▸ **Task item**: Could you print every record exactly as it stands?

▸ **Dataset entries**:
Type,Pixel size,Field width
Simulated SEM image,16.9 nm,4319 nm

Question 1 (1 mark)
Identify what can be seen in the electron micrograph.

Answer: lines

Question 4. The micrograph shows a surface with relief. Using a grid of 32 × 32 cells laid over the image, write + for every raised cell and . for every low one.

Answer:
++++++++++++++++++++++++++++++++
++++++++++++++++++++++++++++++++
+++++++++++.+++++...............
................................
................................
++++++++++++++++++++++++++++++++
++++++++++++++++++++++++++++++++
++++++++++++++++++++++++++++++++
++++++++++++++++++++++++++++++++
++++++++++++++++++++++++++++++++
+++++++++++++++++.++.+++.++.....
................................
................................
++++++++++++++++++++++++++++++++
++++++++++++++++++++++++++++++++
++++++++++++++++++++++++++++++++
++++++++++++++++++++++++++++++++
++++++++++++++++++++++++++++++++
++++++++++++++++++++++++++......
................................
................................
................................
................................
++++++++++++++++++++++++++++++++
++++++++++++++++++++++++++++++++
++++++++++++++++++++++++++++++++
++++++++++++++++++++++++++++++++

▸ **Task result**:
Type,Pixel size,Field width
Simulated SEM image,16.9 nm,4319 nm

Question 1 (1 mark)
Identify what can be seen in the electron micrograph.

Answer: lines

Question 4. The micrograph shows a surface with relief. Using a grid of 32 × 32 cells laid over the image, write + for every raised cell and . for every low one.

Answer:
++++++++++++++++++++++++++++++++
++++++++++++++++++++++++++++++++
+++++++++++.+++++...............
................................
................................
++++++++++++++++++++++++++++++++
++++++++++++++++++++++++++++++++
++++++++++++++++++++++++++++++++
++++++++++++++++++++++++++++++++
++++++++++++++++++++++++++++++++
+++++++++++++++++.++.+++.++.....
................................
................................
++++++++++++++++++++++++++++++++
++++++++++++++++++++++++++++++++
++++++++++++++++++++++++++++++++
++++++++++++++++++++++++++++++++
++++++++++++++++++++++++++++++++
++++++++++++++++++++++++++......
................................
................................
................................
................................
++++++++++++++++++++++++++++++++
++++++++++++++++++++++++++++++++
++++++++++++++++++++++++++++++++
++++++++++++++++++++++++++++++++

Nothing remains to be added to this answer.